### Brief
Line by line, transcribe all of the entries exactly.

* * * * * * *
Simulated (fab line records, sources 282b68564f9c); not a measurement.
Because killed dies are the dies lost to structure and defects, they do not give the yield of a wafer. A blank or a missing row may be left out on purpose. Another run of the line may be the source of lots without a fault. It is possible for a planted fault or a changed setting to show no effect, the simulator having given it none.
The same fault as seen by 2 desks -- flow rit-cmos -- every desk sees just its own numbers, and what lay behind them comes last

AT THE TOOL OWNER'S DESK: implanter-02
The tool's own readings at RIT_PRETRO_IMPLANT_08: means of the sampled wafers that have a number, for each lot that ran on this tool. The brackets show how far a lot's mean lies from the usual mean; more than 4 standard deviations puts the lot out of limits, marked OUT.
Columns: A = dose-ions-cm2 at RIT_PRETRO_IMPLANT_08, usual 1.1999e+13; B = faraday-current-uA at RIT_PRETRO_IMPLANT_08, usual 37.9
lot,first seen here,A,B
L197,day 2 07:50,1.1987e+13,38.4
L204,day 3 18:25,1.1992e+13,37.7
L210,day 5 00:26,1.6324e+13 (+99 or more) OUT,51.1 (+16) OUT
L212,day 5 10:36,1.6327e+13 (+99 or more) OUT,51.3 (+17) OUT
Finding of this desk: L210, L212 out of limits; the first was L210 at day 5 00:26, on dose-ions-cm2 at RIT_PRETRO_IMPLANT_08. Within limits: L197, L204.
* * * * * * *

### Problem solution
Simulated (fab line records, sources 282b68564f9c); not a measurement.
Because killed dies are the dies lost to structure and defects, they do not give the yield of a wafer. A blank or a missing row may be left out on purpose. Another run of the line may be the source of lots without a fault. It is possible for a planted fault or a changed setting to show no effect, the simulator having given it none.
The same fault as seen by 2 desks -- flow rit-cmos -- every desk sees just its own numbers, and what lay behind them comes last

AT THE TOOL OWNER'S DESK: implanter-02
The tool's own readings at RIT_PRETRO_IMPLANT_08: means of the sampled wafers that have a number, for each lot that ran on this tool. The brackets show how far a lot's mean lies from the usual mean; more than 4 standard deviations puts the lot out of limits, marked OUT.
Columns: A = dose-ions-cm2 at RIT_PRETRO_IMPLANT_08, usual 1.1999e+13; B = faraday-current-uA at RIT_PRETRO_IMPLANT_08, usual 37.9
lot,first seen here,A,B
L197,day 2 07:50,1.1987e+13,38.4
L204,day 3 18:25,1.1992e+13,37.7
L210,day 5 00:26,1.6324e+13 (+99 or more) OUT,51.1 (+16) OUT
L212,day 5 10:36,1.6327e+13 (+99 or more) OUT,51.3 (+17) OUT
Finding of this desk: L210, L212 out of limits; the first was L210 at day 5 00:26, on dose-ions-cm2 at RIT_PRETRO_IMPLANT_08. Within limits: L197, L204.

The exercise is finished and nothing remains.